» **EXERCISE**: Your answer should be the lines below from the one with "wafer=L075.6; tool, chamber" to the one with "wafer=L078.2; tool, chamber", both included, given again exactly and with nothing added.

» **STUDY MATERIAL**:
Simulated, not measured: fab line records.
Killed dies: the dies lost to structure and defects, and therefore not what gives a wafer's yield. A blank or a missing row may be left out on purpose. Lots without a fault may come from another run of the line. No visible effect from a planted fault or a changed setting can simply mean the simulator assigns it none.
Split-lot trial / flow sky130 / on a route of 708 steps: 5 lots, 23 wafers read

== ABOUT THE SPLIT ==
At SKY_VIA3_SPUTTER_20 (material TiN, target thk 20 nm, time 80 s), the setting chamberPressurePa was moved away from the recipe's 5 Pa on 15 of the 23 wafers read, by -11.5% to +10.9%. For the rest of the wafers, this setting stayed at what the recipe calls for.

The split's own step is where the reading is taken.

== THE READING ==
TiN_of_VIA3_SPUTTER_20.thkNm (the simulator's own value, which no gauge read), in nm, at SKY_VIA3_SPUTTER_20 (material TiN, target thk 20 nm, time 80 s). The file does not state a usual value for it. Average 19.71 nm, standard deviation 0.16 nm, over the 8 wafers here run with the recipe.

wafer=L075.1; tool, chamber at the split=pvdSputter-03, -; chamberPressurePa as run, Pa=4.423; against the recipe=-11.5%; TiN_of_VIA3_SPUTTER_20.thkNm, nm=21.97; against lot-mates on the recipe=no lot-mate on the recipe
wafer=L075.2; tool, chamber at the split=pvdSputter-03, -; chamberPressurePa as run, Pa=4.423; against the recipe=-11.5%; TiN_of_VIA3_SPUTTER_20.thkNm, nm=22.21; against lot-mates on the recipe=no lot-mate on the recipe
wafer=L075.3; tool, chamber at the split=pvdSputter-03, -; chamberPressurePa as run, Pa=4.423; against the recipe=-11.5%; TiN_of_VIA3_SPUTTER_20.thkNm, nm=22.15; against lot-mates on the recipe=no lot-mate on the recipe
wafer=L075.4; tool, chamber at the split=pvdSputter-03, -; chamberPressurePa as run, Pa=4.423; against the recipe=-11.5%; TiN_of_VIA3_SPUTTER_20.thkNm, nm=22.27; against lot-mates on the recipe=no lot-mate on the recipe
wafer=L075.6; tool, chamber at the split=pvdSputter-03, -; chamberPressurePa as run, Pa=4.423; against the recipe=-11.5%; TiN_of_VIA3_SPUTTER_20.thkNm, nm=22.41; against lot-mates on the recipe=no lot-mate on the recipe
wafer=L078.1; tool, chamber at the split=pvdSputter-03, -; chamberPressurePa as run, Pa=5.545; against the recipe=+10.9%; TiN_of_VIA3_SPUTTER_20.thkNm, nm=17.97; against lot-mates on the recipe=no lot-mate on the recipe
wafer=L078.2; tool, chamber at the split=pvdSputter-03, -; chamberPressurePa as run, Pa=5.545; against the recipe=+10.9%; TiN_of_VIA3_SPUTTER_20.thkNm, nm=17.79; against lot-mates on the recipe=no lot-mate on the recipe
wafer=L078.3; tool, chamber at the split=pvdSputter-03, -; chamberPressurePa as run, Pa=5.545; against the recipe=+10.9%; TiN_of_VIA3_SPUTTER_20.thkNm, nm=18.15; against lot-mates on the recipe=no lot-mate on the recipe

» **EXERCISE SOLUTION**:
wafer=L075.6; tool, chamber at the split=pvdSputter-03, -; chamberPressurePa as run, Pa=4.423; against the recipe=-11.5%; TiN_of_VIA3_SPUTTER_20.thkNm, nm=22.41; against lot-mates on the recipe=no lot-mate on the recipe
wafer=L078.1; tool, chamber at the split=pvdSputter-03, -; chamberPressurePa as run, Pa=5.545; against the recipe=+10.9%; TiN_of_VIA3_SPUTTER_20.thkNm, nm=17.97; against lot-mates on the recipe=no lot-mate on the recipe
wafer=L078.2; tool, chamber at the split=pvdSputter-03, -; chamberPressurePa as run, Pa=5.545; against the recipe=+10.9%; TiN_of_VIA3_SPUTTER_20.thkNm, nm=17.79; against lot-mates on the recipe=no lot-mate on the recipe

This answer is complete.